| Data provided |
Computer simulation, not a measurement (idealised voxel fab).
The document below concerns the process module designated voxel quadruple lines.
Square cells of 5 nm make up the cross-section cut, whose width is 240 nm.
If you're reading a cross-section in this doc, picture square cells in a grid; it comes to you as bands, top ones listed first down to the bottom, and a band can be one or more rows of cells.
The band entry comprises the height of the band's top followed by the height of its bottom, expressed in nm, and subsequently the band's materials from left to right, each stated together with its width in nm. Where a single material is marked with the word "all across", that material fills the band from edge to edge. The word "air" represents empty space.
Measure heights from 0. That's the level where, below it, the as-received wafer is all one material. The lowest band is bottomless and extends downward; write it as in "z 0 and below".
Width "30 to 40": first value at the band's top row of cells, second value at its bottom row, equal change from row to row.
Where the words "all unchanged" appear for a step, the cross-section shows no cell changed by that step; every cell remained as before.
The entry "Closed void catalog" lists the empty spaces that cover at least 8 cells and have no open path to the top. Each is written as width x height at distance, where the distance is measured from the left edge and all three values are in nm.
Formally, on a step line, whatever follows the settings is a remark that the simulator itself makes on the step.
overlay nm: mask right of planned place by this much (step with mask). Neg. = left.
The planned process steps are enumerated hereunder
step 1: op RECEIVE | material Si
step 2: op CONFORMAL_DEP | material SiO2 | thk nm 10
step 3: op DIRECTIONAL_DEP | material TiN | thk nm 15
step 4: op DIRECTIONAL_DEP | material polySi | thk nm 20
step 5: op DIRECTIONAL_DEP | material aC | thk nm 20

| Activity |
The answer consists of every entry, returned exactly.

| Written response |
Computer simulation, not a measurement (idealised voxel fab).
The document below concerns the process module designated voxel quadruple lines.
Square cells of 5 nm make up the cross-section cut, whose width is 240 nm.
If you're reading a cross-section in this doc, picture square cells in a grid; it comes to you as bands, top ones listed first down to the bottom, and a band can be one or more rows of cells.
The band entry comprises the height of the band's top followed by the height of its bottom, expressed in nm, and subsequently the band's materials from left to right, each stated together with its width in nm. Where a single material is marked with the word "all across", that material fills the band from edge to edge. The word "air" represents empty space.
Measure heights from 0. That's the level where, below it, the as-received wafer is all one material. The lowest band is bottomless and extends downward; write it as in "z 0 and below".
Width "30 to 40": first value at the band's top row of cells, second value at its bottom row, equal change from row to row.
Where the words "all unchanged" appear for a step, the cross-section shows no cell changed by that step; every cell remained as before.
The entry "Closed void catalog" lists the empty spaces that cover at least 8 cells and have no open path to the top. Each is written as width x height at distance, where the distance is measured from the left edge and all three values are in nm.
Formally, on a step line, whatever follows the settings is a remark that the simulator itself makes on the step.
overlay nm: mask right of planned place by this much (step with mask). Neg. = left.
The planned process steps are enumerated hereunder
step 1: op RECEIVE | material Si
step 2: op CONFORMAL_DEP | material SiO2 | thk nm 10
step 3: op DIRECTIONAL_DEP | material TiN | thk nm 15
step 4: op DIRECTIONAL_DEP | material polySi | thk nm 20
step 5: op DIRECTIONAL_DEP | material aC | thk nm 20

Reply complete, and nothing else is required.